* [REQUIREMENT] Could every line below be written out exactly as it appears?

▬▬▬▬▬▬
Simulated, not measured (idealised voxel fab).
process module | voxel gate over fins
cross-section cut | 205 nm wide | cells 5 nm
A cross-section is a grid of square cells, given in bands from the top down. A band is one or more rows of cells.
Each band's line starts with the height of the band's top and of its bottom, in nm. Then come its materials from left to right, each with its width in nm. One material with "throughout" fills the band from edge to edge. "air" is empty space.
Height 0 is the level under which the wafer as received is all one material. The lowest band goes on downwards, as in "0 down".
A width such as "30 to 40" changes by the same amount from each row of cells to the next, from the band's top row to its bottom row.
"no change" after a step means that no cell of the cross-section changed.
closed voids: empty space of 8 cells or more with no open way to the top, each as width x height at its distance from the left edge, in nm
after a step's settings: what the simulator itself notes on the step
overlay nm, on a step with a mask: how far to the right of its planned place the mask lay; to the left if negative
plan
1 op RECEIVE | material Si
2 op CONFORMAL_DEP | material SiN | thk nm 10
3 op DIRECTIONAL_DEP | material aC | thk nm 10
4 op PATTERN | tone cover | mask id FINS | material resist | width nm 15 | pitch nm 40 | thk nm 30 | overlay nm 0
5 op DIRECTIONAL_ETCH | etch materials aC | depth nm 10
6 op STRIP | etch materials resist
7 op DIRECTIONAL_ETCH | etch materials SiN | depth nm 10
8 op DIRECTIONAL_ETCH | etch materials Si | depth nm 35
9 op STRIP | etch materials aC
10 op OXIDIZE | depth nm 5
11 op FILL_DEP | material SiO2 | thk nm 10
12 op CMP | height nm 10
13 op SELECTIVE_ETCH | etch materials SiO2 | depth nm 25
▬▬▬▬▬▬

* [EXPECTED ANSWER]
Simulated, not measured (idealised voxel fab).
process module | voxel gate over fins
cross-section cut | 205 nm wide | cells 5 nm
A cross-section is a grid of square cells, given in bands from the top down. A band is one or more rows of cells.
Each band's line starts with the height of the band's top and of its bottom, in nm. Then come its materials from left to right, each with its width in nm. One material with "throughout" fills the band from edge to edge. "air" is empty space.
Height 0 is the level under which the wafer as received is all one material. The lowest band goes on downwards, as in "0 down".
A width such as "30 to 40" changes by the same amount from each row of cells to the next, from the band's top row to its bottom row.
"no change" after a step means that no cell of the cross-section changed.
closed voids: empty space of 8 cells or more with no open way to the top, each as width x height at its distance from the left edge, in nm
after a step's settings: what the simulator itself notes on the step
overlay nm, on a step with a mask: how far to the right of its planned place the mask lay; to the left if negative
plan
1 op RECEIVE | material Si
2 op CONFORMAL_DEP | material SiN | thk nm 10
3 op DIRECTIONAL_DEP | material aC | thk nm 10
4 op PATTERN | tone cover | mask id FINS | material resist | width nm 15 | pitch nm 40 | thk nm 30 | overlay nm 0
5 op DIRECTIONAL_ETCH | etch materials aC | depth nm 10
6 op STRIP | etch materials resist
7 op DIRECTIONAL_ETCH | etch materials SiN | depth nm 10
8 op DIRECTIONAL_ETCH | etch materials Si | depth nm 35
9 op STRIP | etch materials aC
10 op OXIDIZE | depth nm 5
11 op FILL_DEP | material SiO2 | thk nm 10
12 op CMP | height nm 10
13 op SELECTIVE_ETCH | etch materials SiO2 | depth nm 25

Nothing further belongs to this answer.